-- -- --
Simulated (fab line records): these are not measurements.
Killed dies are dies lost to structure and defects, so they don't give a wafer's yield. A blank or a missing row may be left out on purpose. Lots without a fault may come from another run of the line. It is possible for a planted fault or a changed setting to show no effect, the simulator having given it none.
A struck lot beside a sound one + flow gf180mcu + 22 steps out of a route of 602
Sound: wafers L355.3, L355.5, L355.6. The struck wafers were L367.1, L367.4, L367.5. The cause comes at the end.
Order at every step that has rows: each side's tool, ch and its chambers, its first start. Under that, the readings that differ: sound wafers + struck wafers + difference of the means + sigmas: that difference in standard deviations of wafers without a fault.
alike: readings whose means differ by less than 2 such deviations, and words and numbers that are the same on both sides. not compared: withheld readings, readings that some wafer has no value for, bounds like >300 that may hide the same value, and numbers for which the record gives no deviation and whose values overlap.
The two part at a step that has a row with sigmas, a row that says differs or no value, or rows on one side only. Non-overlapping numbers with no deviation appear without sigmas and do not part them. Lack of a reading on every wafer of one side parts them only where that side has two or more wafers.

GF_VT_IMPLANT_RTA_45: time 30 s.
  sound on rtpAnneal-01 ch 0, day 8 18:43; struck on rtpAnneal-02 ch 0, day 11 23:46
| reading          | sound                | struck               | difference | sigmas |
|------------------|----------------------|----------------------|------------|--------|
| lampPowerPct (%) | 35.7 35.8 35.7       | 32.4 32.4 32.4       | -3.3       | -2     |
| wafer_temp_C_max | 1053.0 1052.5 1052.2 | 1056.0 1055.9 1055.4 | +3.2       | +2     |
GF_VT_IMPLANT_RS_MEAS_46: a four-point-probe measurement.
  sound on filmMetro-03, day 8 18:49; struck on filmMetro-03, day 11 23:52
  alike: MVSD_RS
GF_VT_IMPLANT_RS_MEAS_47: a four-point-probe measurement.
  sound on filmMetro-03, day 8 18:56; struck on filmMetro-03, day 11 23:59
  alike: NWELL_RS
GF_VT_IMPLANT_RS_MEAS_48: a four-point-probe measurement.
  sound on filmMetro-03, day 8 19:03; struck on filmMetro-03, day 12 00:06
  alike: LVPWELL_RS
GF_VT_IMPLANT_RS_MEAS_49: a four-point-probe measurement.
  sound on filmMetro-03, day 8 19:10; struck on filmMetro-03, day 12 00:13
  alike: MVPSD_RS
-- -- --

» **Work instruction**: Would you copy, unchanged, the stretch of the records above that begins at the line containing "GF_VT_IMPLANT_RS_MEAS_49: a four-point-probe" and ends at the line containing "sound on filmMetro-03, day 8 19:10;", and only that?

» **Answer section**:
GF_VT_IMPLANT_RS_MEAS_49: a four-point-probe measurement.
  sound on filmMetro-03, day 8 19:10; struck on filmMetro-03, day 12 00:13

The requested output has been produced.